> _The data_
+ + + +

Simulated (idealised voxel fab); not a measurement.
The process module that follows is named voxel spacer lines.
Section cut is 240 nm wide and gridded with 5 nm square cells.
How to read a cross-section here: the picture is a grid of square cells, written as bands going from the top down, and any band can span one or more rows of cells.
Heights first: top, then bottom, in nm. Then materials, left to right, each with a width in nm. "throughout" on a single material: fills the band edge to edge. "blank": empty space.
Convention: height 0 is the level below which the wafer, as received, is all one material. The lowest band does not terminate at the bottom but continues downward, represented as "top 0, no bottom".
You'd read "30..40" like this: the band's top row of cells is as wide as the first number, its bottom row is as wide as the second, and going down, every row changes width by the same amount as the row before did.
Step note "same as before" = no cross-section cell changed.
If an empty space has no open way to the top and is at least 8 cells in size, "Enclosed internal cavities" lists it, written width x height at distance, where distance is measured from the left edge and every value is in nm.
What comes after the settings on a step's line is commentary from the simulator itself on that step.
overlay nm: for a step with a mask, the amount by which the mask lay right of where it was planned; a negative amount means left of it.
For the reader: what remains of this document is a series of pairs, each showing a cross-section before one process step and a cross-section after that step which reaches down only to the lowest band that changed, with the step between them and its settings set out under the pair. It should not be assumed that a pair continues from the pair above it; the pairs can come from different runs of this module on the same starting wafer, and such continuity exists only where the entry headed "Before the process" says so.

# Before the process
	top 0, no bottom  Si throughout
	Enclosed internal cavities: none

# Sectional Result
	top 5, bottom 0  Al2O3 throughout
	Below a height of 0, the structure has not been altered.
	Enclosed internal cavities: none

+ + + +

> _Work order_
Every line of the listing needs to be written out exactly.

> _Answer box_
Simulated (idealised voxel fab); not a measurement.
The process module that follows is named voxel spacer lines.
Section cut is 240 nm wide and gridded with 5 nm square cells.
How to read a cross-section here: the picture is a grid of square cells, written as bands going from the top down, and any band can span one or more rows of cells.
Heights first: top, then bottom, in nm. Then materials, left to right, each with a width in nm. "throughout" on a single material: fills the band edge to edge. "blank": empty space.
Convention: height 0 is the level below which the wafer, as received, is all one material. The lowest band does not terminate at the bottom but continues downward, represented as "top 0, no bottom".
You'd read "30..40" like this: the band's top row of cells is as wide as the first number, its bottom row is as wide as the second, and going down, every row changes width by the same amount as the row before did.
Step note "same as before" = no cross-section cell changed.
If an empty space has no open way to the top and is at least 8 cells in size, "Enclosed internal cavities" lists it, written width x height at distance, where distance is measured from the left edge and every value is in nm.
What comes after the settings on a step's line is commentary from the simulator itself on that step.
overlay nm: for a step with a mask, the amount by which the mask lay right of where it was planned; a negative amount means left of it.
For the reader: what remains of this document is a series of pairs, each showing a cross-section before one process step and a cross-section after that step which reaches down only to the lowest band that changed, with the step between them and its settings set out under the pair. It should not be assumed that a pair continues from the pair above it; the pairs can come from different runs of this module on the same starting wafer, and such continuity exists only where the entry headed "Before the process" says so.

# Before the process
	top 0, no bottom  Si throughout
	Enclosed internal cavities: none

# Sectional Result
	top 5, bottom 0  Al2O3 throughout
	Below a height of 0, the structure has not been altered.
	Enclosed internal cavities: none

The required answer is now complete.